WORK REQUEST ▸
Repeat every line of the following material exactly.

DATA EXCERPTS ▸
+++
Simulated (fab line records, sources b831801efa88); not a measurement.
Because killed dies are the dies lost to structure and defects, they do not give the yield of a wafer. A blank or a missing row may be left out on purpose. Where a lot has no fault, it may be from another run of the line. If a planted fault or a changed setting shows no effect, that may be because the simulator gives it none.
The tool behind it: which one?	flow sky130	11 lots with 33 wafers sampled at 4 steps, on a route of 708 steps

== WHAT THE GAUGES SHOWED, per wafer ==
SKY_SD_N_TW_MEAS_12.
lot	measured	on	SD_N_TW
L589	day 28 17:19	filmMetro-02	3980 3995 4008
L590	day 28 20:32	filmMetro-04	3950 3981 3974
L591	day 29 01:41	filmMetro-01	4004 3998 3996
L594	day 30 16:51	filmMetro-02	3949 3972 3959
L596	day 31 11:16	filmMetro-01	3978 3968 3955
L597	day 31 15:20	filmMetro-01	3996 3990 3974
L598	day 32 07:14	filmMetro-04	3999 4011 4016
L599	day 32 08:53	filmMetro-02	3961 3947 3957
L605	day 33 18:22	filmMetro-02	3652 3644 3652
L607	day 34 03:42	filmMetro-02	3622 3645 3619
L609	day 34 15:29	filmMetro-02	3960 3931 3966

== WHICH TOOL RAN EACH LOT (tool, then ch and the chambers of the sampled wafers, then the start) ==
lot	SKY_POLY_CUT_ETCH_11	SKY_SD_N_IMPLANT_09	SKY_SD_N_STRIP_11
+++

EXERCISE RESPONSE ▸
Simulated (fab line records, sources b831801efa88); not a measurement.
Because killed dies are the dies lost to structure and defects, they do not give the yield of a wafer. A blank or a missing row may be left out on purpose. Where a lot has no fault, it may be from another run of the line. If a planted fault or a changed setting shows no effect, that may be because the simulator gives it none.
The tool behind it: which one?	flow sky130	11 lots with 33 wafers sampled at 4 steps, on a route of 708 steps

== WHAT THE GAUGES SHOWED, per wafer ==
SKY_SD_N_TW_MEAS_12.
lot	measured	on	SD_N_TW
L589	day 28 17:19	filmMetro-02	3980 3995 4008
L590	day 28 20:32	filmMetro-04	3950 3981 3974
L591	day 29 01:41	filmMetro-01	4004 3998 3996
L594	day 30 16:51	filmMetro-02	3949 3972 3959
L596	day 31 11:16	filmMetro-01	3978 3968 3955
L597	day 31 15:20	filmMetro-01	3996 3990 3974
L598	day 32 07:14	filmMetro-04	3999 4011 4016
L599	day 32 08:53	filmMetro-02	3961 3947 3957
L605	day 33 18:22	filmMetro-02	3652 3644 3652
L607	day 34 03:42	filmMetro-02	3622 3645 3619
L609	day 34 15:29	filmMetro-02	3960 3931 3966

== WHICH TOOL RAN EACH LOT (tool, then ch and the chambers of the sampled wafers, then the start) ==
lot	SKY_POLY_CUT_ETCH_11	SKY_SD_N_IMPLANT_09	SKY_SD_N_STRIP_11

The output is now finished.